=== Section Start ===

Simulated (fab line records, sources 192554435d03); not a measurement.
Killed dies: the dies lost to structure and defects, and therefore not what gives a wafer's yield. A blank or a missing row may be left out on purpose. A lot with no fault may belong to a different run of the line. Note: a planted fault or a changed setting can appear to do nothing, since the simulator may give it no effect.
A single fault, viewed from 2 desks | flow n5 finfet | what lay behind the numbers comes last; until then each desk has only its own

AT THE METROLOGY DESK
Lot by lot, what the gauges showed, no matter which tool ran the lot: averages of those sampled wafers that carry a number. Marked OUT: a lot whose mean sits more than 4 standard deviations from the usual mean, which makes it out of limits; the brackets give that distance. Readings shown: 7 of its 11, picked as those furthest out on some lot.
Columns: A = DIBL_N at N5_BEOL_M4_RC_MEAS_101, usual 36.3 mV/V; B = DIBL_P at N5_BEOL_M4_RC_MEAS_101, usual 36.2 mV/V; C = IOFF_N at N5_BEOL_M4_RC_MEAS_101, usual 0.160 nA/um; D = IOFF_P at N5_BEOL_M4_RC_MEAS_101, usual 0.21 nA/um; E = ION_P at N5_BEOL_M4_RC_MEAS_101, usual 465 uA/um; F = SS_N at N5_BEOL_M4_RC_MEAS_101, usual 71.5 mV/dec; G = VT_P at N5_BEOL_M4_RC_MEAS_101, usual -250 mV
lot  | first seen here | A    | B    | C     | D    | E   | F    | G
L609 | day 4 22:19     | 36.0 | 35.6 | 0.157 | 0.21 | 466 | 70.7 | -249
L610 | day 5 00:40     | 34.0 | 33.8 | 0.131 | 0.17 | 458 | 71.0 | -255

=== Section End ===

▶ _Task item_: Each line in the listing is to be returned exactly.

▶ _Answer space_:
Simulated (fab line records, sources 192554435d03); not a measurement.
Killed dies: the dies lost to structure and defects, and therefore not what gives a wafer's yield. A blank or a missing row may be left out on purpose. A lot with no fault may belong to a different run of the line. Note: a planted fault or a changed setting can appear to do nothing, since the simulator may give it no effect.
A single fault, viewed from 2 desks | flow n5 finfet | what lay behind the numbers comes last; until then each desk has only its own

AT THE METROLOGY DESK
Lot by lot, what the gauges showed, no matter which tool ran the lot: averages of those sampled wafers that carry a number. Marked OUT: a lot whose mean sits more than 4 standard deviations from the usual mean, which makes it out of limits; the brackets give that distance. Readings shown: 7 of its 11, picked as those furthest out on some lot.
Columns: A = DIBL_N at N5_BEOL_M4_RC_MEAS_101, usual 36.3 mV/V; B = DIBL_P at N5_BEOL_M4_RC_MEAS_101, usual 36.2 mV/V; C = IOFF_N at N5_BEOL_M4_RC_MEAS_101, usual 0.160 nA/um; D = IOFF_P at N5_BEOL_M4_RC_MEAS_101, usual 0.21 nA/um; E = ION_P at N5_BEOL_M4_RC_MEAS_101, usual 465 uA/um; F = SS_N at N5_BEOL_M4_RC_MEAS_101, usual 71.5 mV/dec; G = VT_P at N5_BEOL_M4_RC_MEAS_101, usual -250 mV
lot  | first seen here | A    | B    | C     | D    | E   | F    | G
L609 | day 4 22:19     | 36.0 | 35.6 | 0.157 | 0.21 | 466 | 70.7 | -249
L610 | day 5 00:40     | 34.0 | 33.8 | 0.131 | 0.17 | 458 | 71.0 | -255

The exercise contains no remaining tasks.